• _Work item_
Which lines of the entries below run from the one holding "L817 | day 35" to the one holding "L795 | day 29 00:37", inclusive? Set down exactly those lines and no others.

• _Excerpted records_
────────────────────
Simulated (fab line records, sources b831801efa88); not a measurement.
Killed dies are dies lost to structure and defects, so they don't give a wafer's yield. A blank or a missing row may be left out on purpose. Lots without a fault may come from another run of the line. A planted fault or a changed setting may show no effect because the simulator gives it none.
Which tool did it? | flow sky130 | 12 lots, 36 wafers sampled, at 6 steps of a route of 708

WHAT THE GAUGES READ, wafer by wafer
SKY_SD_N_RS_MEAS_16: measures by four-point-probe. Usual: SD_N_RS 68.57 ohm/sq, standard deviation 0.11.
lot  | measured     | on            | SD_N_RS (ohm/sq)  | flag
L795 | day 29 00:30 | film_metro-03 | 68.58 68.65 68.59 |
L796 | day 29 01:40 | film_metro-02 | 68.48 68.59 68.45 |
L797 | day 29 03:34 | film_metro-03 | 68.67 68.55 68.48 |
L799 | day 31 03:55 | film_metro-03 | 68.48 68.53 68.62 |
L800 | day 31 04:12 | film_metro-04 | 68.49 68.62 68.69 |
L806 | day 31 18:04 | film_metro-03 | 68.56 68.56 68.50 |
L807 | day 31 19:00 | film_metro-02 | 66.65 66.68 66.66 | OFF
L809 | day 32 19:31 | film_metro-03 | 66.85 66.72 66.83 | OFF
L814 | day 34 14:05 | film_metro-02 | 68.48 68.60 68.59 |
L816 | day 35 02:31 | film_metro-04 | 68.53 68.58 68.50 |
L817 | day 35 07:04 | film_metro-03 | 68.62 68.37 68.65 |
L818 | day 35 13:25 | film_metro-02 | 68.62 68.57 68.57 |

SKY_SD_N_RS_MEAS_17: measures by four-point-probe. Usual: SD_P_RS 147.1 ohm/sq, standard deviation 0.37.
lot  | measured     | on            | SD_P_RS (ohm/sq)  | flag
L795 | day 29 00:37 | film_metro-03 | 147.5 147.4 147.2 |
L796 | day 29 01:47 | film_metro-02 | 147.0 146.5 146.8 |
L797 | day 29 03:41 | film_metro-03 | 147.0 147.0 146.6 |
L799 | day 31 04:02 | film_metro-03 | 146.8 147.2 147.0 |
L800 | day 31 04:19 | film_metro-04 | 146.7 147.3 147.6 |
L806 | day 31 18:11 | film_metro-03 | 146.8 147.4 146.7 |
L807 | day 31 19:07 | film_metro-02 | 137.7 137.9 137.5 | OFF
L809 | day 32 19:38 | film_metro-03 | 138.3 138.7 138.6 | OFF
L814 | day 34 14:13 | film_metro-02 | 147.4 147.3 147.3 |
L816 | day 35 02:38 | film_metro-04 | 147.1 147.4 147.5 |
────────────────────

• _Written reply_
L817 | day 35 07:04 | film_metro-03 | 68.62 68.37 68.65 |
L818 | day 35 13:25 | film_metro-02 | 68.62 68.57 68.57 |

SKY_SD_N_RS_MEAS_17: measures by four-point-probe. Usual: SD_P_RS 147.1 ohm/sq, standard deviation 0.37.
lot  | measured     | on            | SD_P_RS (ohm/sq)  | flag
L795 | day 29 00:37 | film_metro-03 | 147.5 147.4 147.2 |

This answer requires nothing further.